#### [WORK REQUEST]
What do the lines say, reproduced word for word, from the first of the entries below through the line bearing "The cross-section on"?

#### [RECORD SET]
# # # #

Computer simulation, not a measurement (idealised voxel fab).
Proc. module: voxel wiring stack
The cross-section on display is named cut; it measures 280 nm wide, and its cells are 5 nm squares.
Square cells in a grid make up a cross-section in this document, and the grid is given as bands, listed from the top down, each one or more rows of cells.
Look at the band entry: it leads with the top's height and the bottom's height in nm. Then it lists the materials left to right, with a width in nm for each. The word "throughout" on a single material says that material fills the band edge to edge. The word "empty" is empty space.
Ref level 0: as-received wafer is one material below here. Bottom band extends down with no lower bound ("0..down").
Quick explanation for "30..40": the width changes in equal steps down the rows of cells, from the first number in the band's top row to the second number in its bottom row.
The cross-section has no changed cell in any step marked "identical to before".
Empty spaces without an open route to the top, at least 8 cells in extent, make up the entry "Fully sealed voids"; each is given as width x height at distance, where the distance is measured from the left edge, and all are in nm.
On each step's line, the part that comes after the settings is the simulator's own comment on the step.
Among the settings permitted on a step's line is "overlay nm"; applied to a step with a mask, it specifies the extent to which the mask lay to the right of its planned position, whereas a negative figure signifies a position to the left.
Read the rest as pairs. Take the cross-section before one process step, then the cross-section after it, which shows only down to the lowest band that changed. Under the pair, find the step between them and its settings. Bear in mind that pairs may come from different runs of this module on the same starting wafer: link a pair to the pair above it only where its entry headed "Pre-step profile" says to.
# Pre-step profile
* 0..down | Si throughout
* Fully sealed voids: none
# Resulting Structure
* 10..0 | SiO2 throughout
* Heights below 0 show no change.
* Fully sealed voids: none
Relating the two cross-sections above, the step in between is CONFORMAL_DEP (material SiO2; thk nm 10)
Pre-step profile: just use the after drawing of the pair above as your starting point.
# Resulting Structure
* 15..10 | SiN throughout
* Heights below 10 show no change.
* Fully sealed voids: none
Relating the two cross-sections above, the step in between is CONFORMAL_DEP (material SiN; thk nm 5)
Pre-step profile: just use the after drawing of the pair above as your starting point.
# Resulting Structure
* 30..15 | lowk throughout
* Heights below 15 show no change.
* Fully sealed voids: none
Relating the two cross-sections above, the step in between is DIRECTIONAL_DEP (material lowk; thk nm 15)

# # # #

#### [TASK RESPONSE]
Computer simulation, not a measurement (idealised voxel fab).
Proc. module: voxel wiring stack
The cross-section on display is named cut; it measures 280 nm wide, and its cells are 5 nm squares.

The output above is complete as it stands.